**Brief**
Output all of the listing, leaving every line exactly as written.

_ _ _ _ _

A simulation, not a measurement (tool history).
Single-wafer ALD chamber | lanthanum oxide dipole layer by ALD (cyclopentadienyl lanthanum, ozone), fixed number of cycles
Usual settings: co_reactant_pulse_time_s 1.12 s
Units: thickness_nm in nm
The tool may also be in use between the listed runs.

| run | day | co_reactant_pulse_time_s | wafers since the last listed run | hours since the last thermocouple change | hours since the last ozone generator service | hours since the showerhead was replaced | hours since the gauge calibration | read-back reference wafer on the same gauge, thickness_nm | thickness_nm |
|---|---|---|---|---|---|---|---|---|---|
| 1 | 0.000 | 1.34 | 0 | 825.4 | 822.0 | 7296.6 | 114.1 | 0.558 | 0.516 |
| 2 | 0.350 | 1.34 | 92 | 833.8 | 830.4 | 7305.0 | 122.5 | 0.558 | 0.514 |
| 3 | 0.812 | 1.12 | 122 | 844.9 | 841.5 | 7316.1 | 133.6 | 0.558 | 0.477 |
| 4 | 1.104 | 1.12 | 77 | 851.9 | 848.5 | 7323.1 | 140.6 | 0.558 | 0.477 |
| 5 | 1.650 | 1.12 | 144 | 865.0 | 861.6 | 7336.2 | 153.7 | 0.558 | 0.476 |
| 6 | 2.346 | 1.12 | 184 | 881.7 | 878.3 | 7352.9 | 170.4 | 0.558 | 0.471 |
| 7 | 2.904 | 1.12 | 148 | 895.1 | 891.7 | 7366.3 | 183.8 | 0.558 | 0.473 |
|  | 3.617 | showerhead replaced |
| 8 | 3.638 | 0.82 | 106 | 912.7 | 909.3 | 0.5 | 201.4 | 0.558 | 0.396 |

_ _ _ _ _

**Written answer**
A simulation, not a measurement (tool history).
Single-wafer ALD chamber | lanthanum oxide dipole layer by ALD (cyclopentadienyl lanthanum, ozone), fixed number of cycles
Usual settings: co_reactant_pulse_time_s 1.12 s
Units: thickness_nm in nm
The tool may also be in use between the listed runs.

| run | day | co_reactant_pulse_time_s | wafers since the last listed run | hours since the last thermocouple change | hours since the last ozone generator service | hours since the showerhead was replaced | hours since the gauge calibration | read-back reference wafer on the same gauge, thickness_nm | thickness_nm |
|---|---|---|---|---|---|---|---|---|---|
| 1 | 0.000 | 1.34 | 0 | 825.4 | 822.0 | 7296.6 | 114.1 | 0.558 | 0.516 |
| 2 | 0.350 | 1.34 | 92 | 833.8 | 830.4 | 7305.0 | 122.5 | 0.558 | 0.514 |
| 3 | 0.812 | 1.12 | 122 | 844.9 | 841.5 | 7316.1 | 133.6 | 0.558 | 0.477 |
| 4 | 1.104 | 1.12 | 77 | 851.9 | 848.5 | 7323.1 | 140.6 | 0.558 | 0.477 |
| 5 | 1.650 | 1.12 | 144 | 865.0 | 861.6 | 7336.2 | 153.7 | 0.558 | 0.476 |
| 6 | 2.346 | 1.12 | 184 | 881.7 | 878.3 | 7352.9 | 170.4 | 0.558 | 0.471 |
| 7 | 2.904 | 1.12 | 148 | 895.1 | 891.7 | 7366.3 | 183.8 | 0.558 | 0.473 |
|  | 3.617 | showerhead replaced |
| 8 | 3.638 | 0.82 | 106 | 912.7 | 909.3 | 0.5 | 201.4 | 0.558 | 0.396 |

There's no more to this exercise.